Record excerpts
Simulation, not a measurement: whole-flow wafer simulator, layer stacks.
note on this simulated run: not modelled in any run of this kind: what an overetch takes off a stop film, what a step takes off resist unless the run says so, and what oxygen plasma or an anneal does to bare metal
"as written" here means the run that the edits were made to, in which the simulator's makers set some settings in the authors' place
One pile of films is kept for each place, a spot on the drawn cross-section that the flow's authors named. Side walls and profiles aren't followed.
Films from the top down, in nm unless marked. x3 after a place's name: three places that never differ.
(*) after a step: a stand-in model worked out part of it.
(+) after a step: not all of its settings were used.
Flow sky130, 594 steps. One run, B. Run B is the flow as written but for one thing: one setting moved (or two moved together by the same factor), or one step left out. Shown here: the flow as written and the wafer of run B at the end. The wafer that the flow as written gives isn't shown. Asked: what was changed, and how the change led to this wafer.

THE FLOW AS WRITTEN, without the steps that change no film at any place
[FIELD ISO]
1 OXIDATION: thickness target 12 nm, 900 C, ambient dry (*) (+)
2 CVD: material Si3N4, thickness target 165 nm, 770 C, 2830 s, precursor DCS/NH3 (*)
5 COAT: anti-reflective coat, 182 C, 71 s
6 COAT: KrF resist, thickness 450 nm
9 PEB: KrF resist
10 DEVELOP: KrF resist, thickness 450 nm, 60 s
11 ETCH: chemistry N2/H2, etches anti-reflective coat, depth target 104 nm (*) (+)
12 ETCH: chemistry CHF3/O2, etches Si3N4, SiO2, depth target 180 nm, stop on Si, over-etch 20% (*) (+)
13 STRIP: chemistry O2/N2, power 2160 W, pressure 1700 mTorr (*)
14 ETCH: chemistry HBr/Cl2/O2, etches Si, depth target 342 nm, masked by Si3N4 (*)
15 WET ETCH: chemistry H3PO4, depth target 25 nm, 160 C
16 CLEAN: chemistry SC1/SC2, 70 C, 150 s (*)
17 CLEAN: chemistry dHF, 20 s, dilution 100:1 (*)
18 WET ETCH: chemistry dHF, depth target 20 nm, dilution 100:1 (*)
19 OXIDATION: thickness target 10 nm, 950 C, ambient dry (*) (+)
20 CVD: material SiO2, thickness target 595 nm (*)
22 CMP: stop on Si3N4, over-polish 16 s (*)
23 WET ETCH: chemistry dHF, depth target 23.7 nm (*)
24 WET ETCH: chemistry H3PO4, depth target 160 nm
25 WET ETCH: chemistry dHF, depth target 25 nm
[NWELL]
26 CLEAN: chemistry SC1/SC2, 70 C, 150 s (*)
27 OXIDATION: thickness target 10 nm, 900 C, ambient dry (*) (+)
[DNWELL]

Work item
Up to and including the line with "One pile of", restate the records above word for word from the very first line.

Written solution
Simulation, not a measurement: whole-flow wafer simulator, layer stacks.
note on this simulated run: not modelled in any run of this kind: what an overetch takes off a stop film, what a step takes off resist unless the run says so, and what oxygen plasma or an anneal does to bare metal
"as written" here means the run that the edits were made to, in which the simulator's makers set some settings in the authors' place
One pile of films is kept for each place, a spot on the drawn cross-section that the flow's authors named. Side walls and profiles aren't followed.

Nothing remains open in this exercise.